### Work request
Could you please output all of the records exactly?

### Records shown
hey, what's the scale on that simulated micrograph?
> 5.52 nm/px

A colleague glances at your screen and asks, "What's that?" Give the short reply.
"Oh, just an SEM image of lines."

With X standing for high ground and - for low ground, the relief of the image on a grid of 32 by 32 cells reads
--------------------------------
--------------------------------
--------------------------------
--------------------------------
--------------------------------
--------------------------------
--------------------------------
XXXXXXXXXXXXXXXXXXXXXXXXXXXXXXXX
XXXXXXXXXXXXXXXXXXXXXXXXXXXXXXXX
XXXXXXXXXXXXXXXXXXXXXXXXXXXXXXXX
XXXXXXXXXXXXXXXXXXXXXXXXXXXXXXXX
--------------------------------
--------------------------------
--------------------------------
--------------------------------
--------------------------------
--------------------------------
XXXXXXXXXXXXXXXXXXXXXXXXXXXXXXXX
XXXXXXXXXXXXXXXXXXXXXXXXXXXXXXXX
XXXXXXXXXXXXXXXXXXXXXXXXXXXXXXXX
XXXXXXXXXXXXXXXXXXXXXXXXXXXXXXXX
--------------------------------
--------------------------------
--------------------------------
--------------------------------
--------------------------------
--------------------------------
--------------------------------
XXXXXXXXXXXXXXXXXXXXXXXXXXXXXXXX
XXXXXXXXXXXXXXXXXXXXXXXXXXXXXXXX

### Exercise response
hey, what's the scale on that simulated micrograph?
> 5.52 nm/px

A colleague glances at your screen and asks, "What's that?" Give the short reply.
"Oh, just an SEM image of lines."

With X standing for high ground and - for low ground, the relief of the image on a grid of 32 by 32 cells reads
--------------------------------
--------------------------------
--------------------------------
--------------------------------
--------------------------------
--------------------------------
--------------------------------
XXXXXXXXXXXXXXXXXXXXXXXXXXXXXXXX
XXXXXXXXXXXXXXXXXXXXXXXXXXXXXXXX
XXXXXXXXXXXXXXXXXXXXXXXXXXXXXXXX
XXXXXXXXXXXXXXXXXXXXXXXXXXXXXXXX
--------------------------------
--------------------------------
--------------------------------
--------------------------------
--------------------------------
--------------------------------
XXXXXXXXXXXXXXXXXXXXXXXXXXXXXXXX
XXXXXXXXXXXXXXXXXXXXXXXXXXXXXXXX
XXXXXXXXXXXXXXXXXXXXXXXXXXXXXXXX
XXXXXXXXXXXXXXXXXXXXXXXXXXXXXXXX
--------------------------------
--------------------------------
--------------------------------
--------------------------------
--------------------------------
--------------------------------
--------------------------------
XXXXXXXXXXXXXXXXXXXXXXXXXXXXXXXX
XXXXXXXXXXXXXXXXXXXXXXXXXXXXXXXX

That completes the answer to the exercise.